Given entries
↓↓↓
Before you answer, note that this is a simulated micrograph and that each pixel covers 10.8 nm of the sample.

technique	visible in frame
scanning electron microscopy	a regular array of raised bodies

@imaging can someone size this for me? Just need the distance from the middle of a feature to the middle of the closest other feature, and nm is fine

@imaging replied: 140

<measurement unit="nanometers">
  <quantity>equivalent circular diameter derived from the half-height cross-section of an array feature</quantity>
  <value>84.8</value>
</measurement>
↑↑↑

An exact copy of the lines above, from the one containing "<quantity>equivalent circular diameter" through the one containing "<value>84.8</value>", is the whole of the answer.

  <quantity>equivalent circular diameter derived from the half-height cross-section of an array feature</quantity>
  <value>84.8</value>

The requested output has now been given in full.